======

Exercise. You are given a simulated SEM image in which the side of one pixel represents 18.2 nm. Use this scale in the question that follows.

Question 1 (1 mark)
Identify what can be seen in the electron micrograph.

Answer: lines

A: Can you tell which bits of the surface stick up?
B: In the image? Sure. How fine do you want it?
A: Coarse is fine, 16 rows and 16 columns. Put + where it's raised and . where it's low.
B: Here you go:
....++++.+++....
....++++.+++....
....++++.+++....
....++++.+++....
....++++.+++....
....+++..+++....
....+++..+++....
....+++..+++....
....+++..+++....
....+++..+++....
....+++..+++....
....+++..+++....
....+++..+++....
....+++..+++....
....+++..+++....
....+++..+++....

======

All entries shown above should be printed again exactly.

Exercise. You are given a simulated SEM image in which the side of one pixel represents 18.2 nm. Use this scale in the question that follows.

Question 1 (1 mark)
Identify what can be seen in the electron micrograph.

Answer: lines

A: Can you tell which bits of the surface stick up?
B: In the image? Sure. How fine do you want it?
A: Coarse is fine, 16 rows and 16 columns. Put + where it's raised and . where it's low.
B: Here you go:
....++++.+++....
....++++.+++....
....++++.+++....
....++++.+++....
....++++.+++....
....+++..+++....
....+++..+++....
....+++..+++....
....+++..+++....
....+++..+++....
....+++..+++....
....+++..+++....
....+++..+++....
....+++..+++....
....+++..+++....
....+++..+++....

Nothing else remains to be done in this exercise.